[[ Material provided, beginning ]]

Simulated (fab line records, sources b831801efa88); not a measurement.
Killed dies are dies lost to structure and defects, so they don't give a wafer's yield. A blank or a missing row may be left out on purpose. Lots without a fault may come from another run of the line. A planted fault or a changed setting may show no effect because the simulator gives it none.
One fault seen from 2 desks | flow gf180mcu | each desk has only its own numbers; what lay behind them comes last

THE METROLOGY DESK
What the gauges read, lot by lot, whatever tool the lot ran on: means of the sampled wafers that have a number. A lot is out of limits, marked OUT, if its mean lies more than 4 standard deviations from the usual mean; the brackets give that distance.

[[ Material provided, end ]]

Line by line, retype the records with no changes.

- **Your solution**:
Simulated (fab line records, sources b831801efa88); not a measurement.
Killed dies are dies lost to structure and defects, so they don't give a wafer's yield. A blank or a missing row may be left out on purpose. Lots without a fault may come from another run of the line. A planted fault or a changed setting may show no effect because the simulator gives it none.
One fault seen from 2 desks | flow gf180mcu | each desk has only its own numbers; what lay behind them comes last

THE METROLOGY DESK
What the gauges read, lot by lot, whatever tool the lot ran on: means of the sampled wafers that have a number. A lot is out of limits, marked OUT, if its mean lies more than 4 standard deviations from the usual mean; the brackets give that distance.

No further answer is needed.